» **ACTIVITY**: Copy out all the records, word for word.

- - -

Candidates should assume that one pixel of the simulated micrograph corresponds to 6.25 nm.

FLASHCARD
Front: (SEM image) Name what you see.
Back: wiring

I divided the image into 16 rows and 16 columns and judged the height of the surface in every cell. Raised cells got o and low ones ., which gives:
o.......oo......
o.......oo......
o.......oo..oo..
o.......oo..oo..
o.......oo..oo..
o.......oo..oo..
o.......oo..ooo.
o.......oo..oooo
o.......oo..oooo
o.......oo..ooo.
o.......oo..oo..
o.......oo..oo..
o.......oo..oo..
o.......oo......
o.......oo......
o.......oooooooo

- - -

» **RESPONSE AREA**:
Candidates should assume that one pixel of the simulated micrograph corresponds to 6.25 nm.

FLASHCARD
Front: (SEM image) Name what you see.
Back: wiring

I divided the image into 16 rows and 16 columns and judged the height of the surface in every cell. Raised cells got o and low ones ., which gives:
o.......oo......
o.......oo......
o.......oo..oo..
o.......oo..oo..
o.......oo..oo..
o.......oo..oo..
o.......oo..ooo.
o.......oo..oooo
o.......oo..oooo
o.......oo..ooo.
o.......oo..oo..
o.......oo..oo..
o.......oo..oo..
o.......oo......
o.......oo......
o.......oooooooo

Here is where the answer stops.